================

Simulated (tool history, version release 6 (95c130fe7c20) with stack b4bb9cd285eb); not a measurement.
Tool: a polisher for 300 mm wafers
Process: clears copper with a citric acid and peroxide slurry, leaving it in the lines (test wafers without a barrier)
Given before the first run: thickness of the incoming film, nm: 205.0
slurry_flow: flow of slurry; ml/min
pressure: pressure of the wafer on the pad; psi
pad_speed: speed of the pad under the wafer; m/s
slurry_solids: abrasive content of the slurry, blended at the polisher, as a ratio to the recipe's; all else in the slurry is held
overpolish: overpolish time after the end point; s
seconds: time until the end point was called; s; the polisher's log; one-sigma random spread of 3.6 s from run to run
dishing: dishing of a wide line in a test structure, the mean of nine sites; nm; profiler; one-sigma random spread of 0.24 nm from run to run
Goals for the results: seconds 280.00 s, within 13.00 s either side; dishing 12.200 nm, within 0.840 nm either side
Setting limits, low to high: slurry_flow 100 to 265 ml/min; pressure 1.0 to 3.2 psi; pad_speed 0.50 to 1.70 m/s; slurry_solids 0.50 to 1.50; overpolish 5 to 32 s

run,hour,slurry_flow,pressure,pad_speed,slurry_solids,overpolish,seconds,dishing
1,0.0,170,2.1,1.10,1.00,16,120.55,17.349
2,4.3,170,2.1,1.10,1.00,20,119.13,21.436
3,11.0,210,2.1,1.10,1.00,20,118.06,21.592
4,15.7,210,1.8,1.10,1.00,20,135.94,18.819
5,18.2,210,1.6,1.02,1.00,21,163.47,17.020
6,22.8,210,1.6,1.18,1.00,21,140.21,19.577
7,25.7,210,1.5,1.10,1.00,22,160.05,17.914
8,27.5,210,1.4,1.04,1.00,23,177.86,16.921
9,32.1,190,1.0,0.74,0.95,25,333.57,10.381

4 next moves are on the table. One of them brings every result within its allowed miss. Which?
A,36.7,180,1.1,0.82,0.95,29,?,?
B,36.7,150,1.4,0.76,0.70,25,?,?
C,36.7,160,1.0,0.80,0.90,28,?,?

================

## WORK INSTRUCTION
Your task is to retype the entries verbatim, starting with the line that holds "4,15.7,210,1.8,1.10,1.00,20,135.94,18.819" and stopping after the line that holds "B,36.7,150,1.4,0.76,0.70,25,?,?".

## EXERCISE OUTPUT
4,15.7,210,1.8,1.10,1.00,20,135.94,18.819
5,18.2,210,1.6,1.02,1.00,21,163.47,17.020
6,22.8,210,1.6,1.18,1.00,21,140.21,19.577
7,25.7,210,1.5,1.10,1.00,22,160.05,17.914
8,27.5,210,1.4,1.04,1.00,23,177.86,16.921
9,32.1,190,1.0,0.74,0.95,25,333.57,10.381

4 next moves are on the table. One of them brings every result within its allowed miss. Which?
A,36.7,180,1.1,0.82,0.95,29,?,?
B,36.7,150,1.4,0.76,0.70,25,?,?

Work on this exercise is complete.